- **Given information**:
==================================================
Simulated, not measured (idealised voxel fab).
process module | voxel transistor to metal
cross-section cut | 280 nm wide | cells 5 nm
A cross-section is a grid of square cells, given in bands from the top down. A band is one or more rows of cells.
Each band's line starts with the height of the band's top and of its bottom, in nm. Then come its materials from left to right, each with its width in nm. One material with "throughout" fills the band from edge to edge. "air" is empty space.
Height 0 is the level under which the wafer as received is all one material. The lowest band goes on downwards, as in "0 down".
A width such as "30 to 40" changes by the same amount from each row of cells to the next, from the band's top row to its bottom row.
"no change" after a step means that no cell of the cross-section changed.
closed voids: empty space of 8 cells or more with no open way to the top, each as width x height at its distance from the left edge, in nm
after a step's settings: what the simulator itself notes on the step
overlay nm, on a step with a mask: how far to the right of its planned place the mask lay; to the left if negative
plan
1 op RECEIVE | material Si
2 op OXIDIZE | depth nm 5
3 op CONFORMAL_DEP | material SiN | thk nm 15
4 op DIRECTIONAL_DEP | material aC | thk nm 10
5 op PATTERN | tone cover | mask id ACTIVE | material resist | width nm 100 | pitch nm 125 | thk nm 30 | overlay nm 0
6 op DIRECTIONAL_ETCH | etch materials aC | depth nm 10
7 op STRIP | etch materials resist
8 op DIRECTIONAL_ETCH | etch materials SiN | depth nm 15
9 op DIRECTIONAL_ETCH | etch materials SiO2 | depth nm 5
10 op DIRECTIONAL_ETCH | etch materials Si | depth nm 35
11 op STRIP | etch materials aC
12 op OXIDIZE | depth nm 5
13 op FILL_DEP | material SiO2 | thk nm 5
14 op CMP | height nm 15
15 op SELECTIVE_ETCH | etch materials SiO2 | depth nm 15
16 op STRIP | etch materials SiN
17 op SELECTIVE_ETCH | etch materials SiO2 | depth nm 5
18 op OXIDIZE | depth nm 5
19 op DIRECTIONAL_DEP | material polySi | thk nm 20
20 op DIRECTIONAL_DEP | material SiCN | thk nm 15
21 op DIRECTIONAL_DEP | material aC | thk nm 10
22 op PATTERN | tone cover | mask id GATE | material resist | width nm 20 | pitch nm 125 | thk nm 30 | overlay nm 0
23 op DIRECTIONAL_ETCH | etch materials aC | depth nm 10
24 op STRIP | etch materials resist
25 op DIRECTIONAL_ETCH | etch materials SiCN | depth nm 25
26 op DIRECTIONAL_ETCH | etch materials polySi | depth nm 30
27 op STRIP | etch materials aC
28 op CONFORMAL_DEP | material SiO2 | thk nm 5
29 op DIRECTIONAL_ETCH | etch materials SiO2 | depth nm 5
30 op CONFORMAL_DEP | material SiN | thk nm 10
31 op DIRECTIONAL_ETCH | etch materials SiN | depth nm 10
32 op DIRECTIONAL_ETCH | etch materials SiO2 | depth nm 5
==================================================

- **Task item**:
The answer is the lines above between the line holding "30 op CONFORMAL_DEP" and the line holding "31 op DIRECTIONAL_ETCH", inclusive, each written out exactly, and no others.

- **Problem solution**:
30 op CONFORMAL_DEP | material SiN | thk nm 10
31 op DIRECTIONAL_ETCH | etch materials SiN | depth nm 10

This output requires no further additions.